> [WORK TASK]:
Without skipping a line, reproduce the entries exactly.

--- --- ---
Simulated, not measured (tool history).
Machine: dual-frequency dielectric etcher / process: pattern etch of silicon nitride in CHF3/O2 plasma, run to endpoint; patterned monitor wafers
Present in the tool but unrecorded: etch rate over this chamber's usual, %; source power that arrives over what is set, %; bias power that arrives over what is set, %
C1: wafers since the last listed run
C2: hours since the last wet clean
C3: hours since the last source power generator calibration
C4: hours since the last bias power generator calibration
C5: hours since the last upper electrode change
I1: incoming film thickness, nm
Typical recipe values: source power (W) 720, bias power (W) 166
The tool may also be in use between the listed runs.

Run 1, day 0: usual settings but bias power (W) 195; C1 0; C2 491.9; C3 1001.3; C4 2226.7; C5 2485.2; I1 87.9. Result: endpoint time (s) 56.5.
--- --- ---

> [TASK ANSWER]:
Simulated, not measured (tool history).
Machine: dual-frequency dielectric etcher / process: pattern etch of silicon nitride in CHF3/O2 plasma, run to endpoint; patterned monitor wafers
Present in the tool but unrecorded: etch rate over this chamber's usual, %; source power that arrives over what is set, %; bias power that arrives over what is set, %
C1: wafers since the last listed run
C2: hours since the last wet clean
C3: hours since the last source power generator calibration
C4: hours since the last bias power generator calibration
C5: hours since the last upper electrode change
I1: incoming film thickness, nm
Typical recipe values: source power (W) 720, bias power (W) 166
The tool may also be in use between the listed runs.

Run 1, day 0: usual settings but bias power (W) 195; C1 0; C2 491.9; C3 1001.3; C4 2226.7; C5 2485.2; I1 87.9. Result: endpoint time (s) 56.5.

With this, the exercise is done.